[Exercise]: Repeat the data below in full and exactly.

──────────────────────────────
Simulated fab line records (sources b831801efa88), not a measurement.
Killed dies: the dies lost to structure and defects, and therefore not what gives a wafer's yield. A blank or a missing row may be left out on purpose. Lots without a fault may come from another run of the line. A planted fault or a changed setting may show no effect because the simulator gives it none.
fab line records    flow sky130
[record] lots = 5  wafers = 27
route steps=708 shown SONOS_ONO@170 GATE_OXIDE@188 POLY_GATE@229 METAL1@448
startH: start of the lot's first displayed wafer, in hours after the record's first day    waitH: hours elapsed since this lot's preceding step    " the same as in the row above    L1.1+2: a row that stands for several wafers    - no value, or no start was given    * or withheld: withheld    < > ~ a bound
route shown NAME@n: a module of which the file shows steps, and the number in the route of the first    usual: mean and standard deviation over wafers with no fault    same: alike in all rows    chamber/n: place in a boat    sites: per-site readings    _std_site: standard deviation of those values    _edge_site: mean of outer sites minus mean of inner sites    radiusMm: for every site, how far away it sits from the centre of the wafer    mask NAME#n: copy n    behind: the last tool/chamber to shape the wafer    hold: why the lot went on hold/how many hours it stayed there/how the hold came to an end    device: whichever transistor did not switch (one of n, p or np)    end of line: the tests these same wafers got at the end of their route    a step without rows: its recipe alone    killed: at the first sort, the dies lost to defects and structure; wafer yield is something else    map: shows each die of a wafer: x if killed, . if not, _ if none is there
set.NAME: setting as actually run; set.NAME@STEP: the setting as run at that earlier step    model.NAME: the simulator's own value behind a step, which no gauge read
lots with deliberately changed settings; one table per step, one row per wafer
──────────────────────────────

[Answer box]:
Simulated fab line records (sources b831801efa88), not a measurement.
Killed dies: the dies lost to structure and defects, and therefore not what gives a wafer's yield. A blank or a missing row may be left out on purpose. Lots without a fault may come from another run of the line. A planted fault or a changed setting may show no effect because the simulator gives it none.
fab line records    flow sky130
[record] lots = 5  wafers = 27
route steps=708 shown SONOS_ONO@170 GATE_OXIDE@188 POLY_GATE@229 METAL1@448
startH: start of the lot's first displayed wafer, in hours after the record's first day    waitH: hours elapsed since this lot's preceding step    " the same as in the row above    L1.1+2: a row that stands for several wafers    - no value, or no start was given    * or withheld: withheld    < > ~ a bound
route shown NAME@n: a module of which the file shows steps, and the number in the route of the first    usual: mean and standard deviation over wafers with no fault    same: alike in all rows    chamber/n: place in a boat    sites: per-site readings    _std_site: standard deviation of those values    _edge_site: mean of outer sites minus mean of inner sites    radiusMm: for every site, how far away it sits from the centre of the wafer    mask NAME#n: copy n    behind: the last tool/chamber to shape the wafer    hold: why the lot went on hold/how many hours it stayed there/how the hold came to an end    device: whichever transistor did not switch (one of n, p or np)    end of line: the tests these same wafers got at the end of their route    a step without rows: its recipe alone    killed: at the first sort, the dies lost to defects and structure; wafer yield is something else    map: shows each die of a wafer: x if killed, . if not, _ if none is there
set.NAME: setting as actually run; set.NAME@STEP: the setting as run at that earlier step    model.NAME: the simulator's own value behind a step, which no gauge read
lots with deliberately changed settings; one table per step, one row per wafer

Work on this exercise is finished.